■ **Work task**
Nothing but the lines from the start of the records through the line that contains "S3: time under pressure; s; usual 60" is to be copied, and each is to be copied exactly.

▽
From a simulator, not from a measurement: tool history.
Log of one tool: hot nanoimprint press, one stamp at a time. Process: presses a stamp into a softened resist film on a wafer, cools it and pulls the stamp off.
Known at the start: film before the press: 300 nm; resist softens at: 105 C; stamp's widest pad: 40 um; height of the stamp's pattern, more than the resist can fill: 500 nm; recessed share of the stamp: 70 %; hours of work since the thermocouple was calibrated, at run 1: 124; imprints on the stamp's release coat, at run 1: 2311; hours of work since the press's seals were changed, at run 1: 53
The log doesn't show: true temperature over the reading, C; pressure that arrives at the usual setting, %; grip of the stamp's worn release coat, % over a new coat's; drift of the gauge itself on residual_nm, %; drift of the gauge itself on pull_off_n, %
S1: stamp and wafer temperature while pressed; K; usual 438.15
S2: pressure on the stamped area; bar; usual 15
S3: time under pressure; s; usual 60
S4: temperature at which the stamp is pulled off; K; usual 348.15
△

■ **Your response**
From a simulator, not from a measurement: tool history.
Log of one tool: hot nanoimprint press, one stamp at a time. Process: presses a stamp into a softened resist film on a wafer, cools it and pulls the stamp off.
Known at the start: film before the press: 300 nm; resist softens at: 105 C; stamp's widest pad: 40 um; height of the stamp's pattern, more than the resist can fill: 500 nm; recessed share of the stamp: 70 %; hours of work since the thermocouple was calibrated, at run 1: 124; imprints on the stamp's release coat, at run 1: 2311; hours of work since the press's seals were changed, at run 1: 53
The log doesn't show: true temperature over the reading, C; pressure that arrives at the usual setting, %; grip of the stamp's worn release coat, % over a new coat's; drift of the gauge itself on residual_nm, %; drift of the gauge itself on pull_off_n, %
S1: stamp and wafer temperature while pressed; K; usual 438.15
S2: pressure on the stamped area; bar; usual 15
S3: time under pressure; s; usual 60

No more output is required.